Recorded information:
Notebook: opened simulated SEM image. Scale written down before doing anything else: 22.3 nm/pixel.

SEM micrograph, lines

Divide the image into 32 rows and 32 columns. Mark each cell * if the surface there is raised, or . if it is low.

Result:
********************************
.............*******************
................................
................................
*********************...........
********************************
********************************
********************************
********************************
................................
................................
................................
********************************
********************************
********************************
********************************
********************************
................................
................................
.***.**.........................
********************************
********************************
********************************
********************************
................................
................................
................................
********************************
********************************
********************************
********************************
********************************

Assignment: This exercise calls for the entries to be restated exactly.

Written solution:
Notebook: opened simulated SEM image. Scale written down before doing anything else: 22.3 nm/pixel.

SEM micrograph, lines

Divide the image into 32 rows and 32 columns. Mark each cell * if the surface there is raised, or . if it is low.

Result:
********************************
.............*******************
................................
................................
*********************...........
********************************
********************************
********************************
********************************
................................
................................
................................
********************************
********************************
********************************
********************************
********************************
................................
................................
.***.**.........................
********************************
********************************
********************************
********************************
................................
................................
................................
********************************
********************************
********************************
********************************
********************************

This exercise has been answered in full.